● WORK ORDER: Nothing in the records below should be altered when they are retyped.

EXTRACTED INFORMATION Block Start

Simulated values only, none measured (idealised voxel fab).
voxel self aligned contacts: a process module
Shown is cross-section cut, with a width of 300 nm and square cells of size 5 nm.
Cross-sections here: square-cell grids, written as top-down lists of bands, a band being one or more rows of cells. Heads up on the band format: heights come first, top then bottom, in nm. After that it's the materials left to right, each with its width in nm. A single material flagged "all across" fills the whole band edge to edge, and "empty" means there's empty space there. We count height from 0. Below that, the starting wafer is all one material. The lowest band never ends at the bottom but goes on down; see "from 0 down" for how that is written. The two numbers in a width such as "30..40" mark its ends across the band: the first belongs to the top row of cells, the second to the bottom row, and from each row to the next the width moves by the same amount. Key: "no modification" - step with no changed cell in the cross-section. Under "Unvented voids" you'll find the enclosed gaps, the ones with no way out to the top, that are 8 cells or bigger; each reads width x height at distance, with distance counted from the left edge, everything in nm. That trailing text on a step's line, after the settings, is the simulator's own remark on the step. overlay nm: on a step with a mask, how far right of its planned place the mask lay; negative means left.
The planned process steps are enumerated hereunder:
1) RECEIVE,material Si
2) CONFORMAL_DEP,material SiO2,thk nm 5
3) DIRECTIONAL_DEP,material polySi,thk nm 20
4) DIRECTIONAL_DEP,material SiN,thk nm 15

EXTRACTED INFORMATION Block End

● EXERCISE RESPONSE:
Simulated values only, none measured (idealised voxel fab).
voxel self aligned contacts: a process module
Shown is cross-section cut, with a width of 300 nm and square cells of size 5 nm.
Cross-sections here: square-cell grids, written as top-down lists of bands, a band being one or more rows of cells. Heads up on the band format: heights come first, top then bottom, in nm. After that it's the materials left to right, each with its width in nm. A single material flagged "all across" fills the whole band edge to edge, and "empty" means there's empty space there. We count height from 0. Below that, the starting wafer is all one material. The lowest band never ends at the bottom but goes on down; see "from 0 down" for how that is written. The two numbers in a width such as "30..40" mark its ends across the band: the first belongs to the top row of cells, the second to the bottom row, and from each row to the next the width moves by the same amount. Key: "no modification" - step with no changed cell in the cross-section. Under "Unvented voids" you'll find the enclosed gaps, the ones with no way out to the top, that are 8 cells or bigger; each reads width x height at distance, with distance counted from the left edge, everything in nm. That trailing text on a step's line, after the settings, is the simulator's own remark on the step. overlay nm: on a step with a mask, how far right of its planned place the mask lay; negative means left.
The planned process steps are enumerated hereunder:
1) RECEIVE,material Si
2) CONFORMAL_DEP,material SiO2,thk nm 5
3) DIRECTIONAL_DEP,material polySi,thk nm 20
4) DIRECTIONAL_DEP,material SiN,thk nm 15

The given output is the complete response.